○ ○ ○ ○ ○ ○ ○

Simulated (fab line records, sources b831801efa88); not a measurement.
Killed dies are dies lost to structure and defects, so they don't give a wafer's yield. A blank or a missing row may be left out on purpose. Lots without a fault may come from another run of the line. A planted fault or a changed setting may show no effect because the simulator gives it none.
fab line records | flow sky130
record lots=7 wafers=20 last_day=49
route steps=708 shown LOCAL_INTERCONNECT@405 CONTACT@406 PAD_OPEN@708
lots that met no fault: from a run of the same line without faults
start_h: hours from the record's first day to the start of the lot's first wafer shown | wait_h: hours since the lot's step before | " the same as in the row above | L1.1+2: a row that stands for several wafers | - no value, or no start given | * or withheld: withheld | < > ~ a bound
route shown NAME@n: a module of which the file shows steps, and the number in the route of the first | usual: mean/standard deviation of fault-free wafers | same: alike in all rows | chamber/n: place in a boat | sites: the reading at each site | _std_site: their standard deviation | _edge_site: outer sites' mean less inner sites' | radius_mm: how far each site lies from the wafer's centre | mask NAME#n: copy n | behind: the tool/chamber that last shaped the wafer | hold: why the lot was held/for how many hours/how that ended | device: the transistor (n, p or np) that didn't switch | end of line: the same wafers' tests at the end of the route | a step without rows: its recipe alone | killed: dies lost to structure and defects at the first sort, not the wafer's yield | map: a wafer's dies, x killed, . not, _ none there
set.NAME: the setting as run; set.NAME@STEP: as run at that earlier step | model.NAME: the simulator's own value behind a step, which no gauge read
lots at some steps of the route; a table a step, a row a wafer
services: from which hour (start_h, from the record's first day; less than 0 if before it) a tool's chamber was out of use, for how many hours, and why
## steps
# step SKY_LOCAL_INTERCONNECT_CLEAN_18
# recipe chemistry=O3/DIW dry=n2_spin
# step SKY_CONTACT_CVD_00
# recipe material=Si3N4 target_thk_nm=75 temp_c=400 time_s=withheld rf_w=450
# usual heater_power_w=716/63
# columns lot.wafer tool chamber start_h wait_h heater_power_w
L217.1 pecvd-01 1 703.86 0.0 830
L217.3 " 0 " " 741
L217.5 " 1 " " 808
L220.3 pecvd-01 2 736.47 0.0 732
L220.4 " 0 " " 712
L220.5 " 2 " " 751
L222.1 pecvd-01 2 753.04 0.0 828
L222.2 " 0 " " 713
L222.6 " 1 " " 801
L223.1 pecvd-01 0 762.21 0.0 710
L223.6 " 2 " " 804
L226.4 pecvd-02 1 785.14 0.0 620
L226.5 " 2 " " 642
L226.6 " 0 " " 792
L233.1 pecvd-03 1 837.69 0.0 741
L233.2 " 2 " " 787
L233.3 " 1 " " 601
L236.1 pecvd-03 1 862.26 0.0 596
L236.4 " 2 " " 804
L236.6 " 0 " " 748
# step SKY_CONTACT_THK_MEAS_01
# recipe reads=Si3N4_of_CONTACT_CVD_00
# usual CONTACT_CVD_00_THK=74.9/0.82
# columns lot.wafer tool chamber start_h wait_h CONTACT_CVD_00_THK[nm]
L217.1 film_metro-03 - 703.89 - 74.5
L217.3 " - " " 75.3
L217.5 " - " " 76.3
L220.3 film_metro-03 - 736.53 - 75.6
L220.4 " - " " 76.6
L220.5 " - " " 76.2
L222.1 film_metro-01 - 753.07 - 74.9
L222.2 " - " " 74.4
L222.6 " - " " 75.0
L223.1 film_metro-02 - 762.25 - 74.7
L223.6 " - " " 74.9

○ ○ ○ ○ ○ ○ ○

## WORK REQUEST
Up to and including the line with "start_h: hours from", restate the records above word for word from the very first line.

## ANSWER SPACE
Simulated (fab line records, sources b831801efa88); not a measurement.
Killed dies are dies lost to structure and defects, so they don't give a wafer's yield. A blank or a missing row may be left out on purpose. Lots without a fault may come from another run of the line. A planted fault or a changed setting may show no effect because the simulator gives it none.
fab line records | flow sky130
record lots=7 wafers=20 last_day=49
route steps=708 shown LOCAL_INTERCONNECT@405 CONTACT@406 PAD_OPEN@708
lots that met no fault: from a run of the same line without faults
start_h: hours from the record's first day to the start of the lot's first wafer shown | wait_h: hours since the lot's step before | " the same as in the row above | L1.1+2: a row that stands for several wafers | - no value, or no start given | * or withheld: withheld | < > ~ a bound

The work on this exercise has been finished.